BRIEF:
Each record is to be transcribed exactly.

┄┄┄┄┄┄

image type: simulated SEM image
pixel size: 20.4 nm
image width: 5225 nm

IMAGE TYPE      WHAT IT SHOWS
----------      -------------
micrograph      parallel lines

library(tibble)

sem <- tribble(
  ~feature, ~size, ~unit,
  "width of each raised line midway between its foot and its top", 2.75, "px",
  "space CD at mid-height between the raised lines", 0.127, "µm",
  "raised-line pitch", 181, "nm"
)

┄┄┄┄┄┄

EXERCISE OUTPUT:
image type: simulated SEM image
pixel size: 20.4 nm
image width: 5225 nm

IMAGE TYPE      WHAT IT SHOWS
----------      -------------
micrograph      parallel lines

library(tibble)

sem <- tribble(
  ~feature, ~size, ~unit,
  "width of each raised line midway between its foot and its top", 2.75, "px",
  "space CD at mid-height between the raised lines", 0.127, "µm",
  "raised-line pitch", 181, "nm"
)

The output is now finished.